-------- RECORDED INFORMATION
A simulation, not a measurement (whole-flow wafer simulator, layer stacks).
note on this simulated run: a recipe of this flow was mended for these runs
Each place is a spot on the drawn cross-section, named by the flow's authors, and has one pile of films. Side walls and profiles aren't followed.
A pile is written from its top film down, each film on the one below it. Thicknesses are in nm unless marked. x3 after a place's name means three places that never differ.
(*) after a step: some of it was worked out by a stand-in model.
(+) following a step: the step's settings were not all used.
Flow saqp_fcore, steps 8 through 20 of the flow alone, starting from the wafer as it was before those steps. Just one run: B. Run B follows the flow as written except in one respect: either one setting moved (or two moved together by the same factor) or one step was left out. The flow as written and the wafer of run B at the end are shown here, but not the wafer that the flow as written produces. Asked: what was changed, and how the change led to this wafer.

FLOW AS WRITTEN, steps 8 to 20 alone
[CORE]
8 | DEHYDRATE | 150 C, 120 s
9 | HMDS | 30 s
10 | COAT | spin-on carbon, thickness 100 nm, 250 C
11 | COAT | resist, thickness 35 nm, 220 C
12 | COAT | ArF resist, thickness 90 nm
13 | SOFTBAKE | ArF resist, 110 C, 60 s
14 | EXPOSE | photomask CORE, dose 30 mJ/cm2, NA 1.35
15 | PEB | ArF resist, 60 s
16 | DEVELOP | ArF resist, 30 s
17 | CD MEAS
----------------

WORK ITEM: Only an exact copy of the listing above, from its first line up to and including the line with "16 | DEVELOP | ArF resist, 30 s", counts as the answer.

TASK OUTPUT:
A simulation, not a measurement (whole-flow wafer simulator, layer stacks).
note on this simulated run: a recipe of this flow was mended for these runs
Each place is a spot on the drawn cross-section, named by the flow's authors, and has one pile of films. Side walls and profiles aren't followed.
A pile is written from its top film down, each film on the one below it. Thicknesses are in nm unless marked. x3 after a place's name means three places that never differ.
(*) after a step: some of it was worked out by a stand-in model.
(+) following a step: the step's settings were not all used.
Flow saqp_fcore, steps 8 through 20 of the flow alone, starting from the wafer as it was before those steps. Just one run: B. Run B follows the flow as written except in one respect: either one setting moved (or two moved together by the same factor) or one step was left out. The flow as written and the wafer of run B at the end are shown here, but not the wafer that the flow as written produces. Asked: what was changed, and how the change led to this wafer.

FLOW AS WRITTEN, steps 8 to 20 alone
[CORE]
8 | DEHYDRATE | 150 C, 120 s
9 | HMDS | 30 s
10 | COAT | spin-on carbon, thickness 100 nm, 250 C
11 | COAT | resist, thickness 35 nm, 220 C
12 | COAT | ArF resist, thickness 90 nm
13 | SOFTBAKE | ArF resist, 110 C, 60 s
14 | EXPOSE | photomask CORE, dose 30 mJ/cm2, NA 1.35
15 | PEB | ArF resist, 60 s
16 | DEVELOP | ArF resist, 30 s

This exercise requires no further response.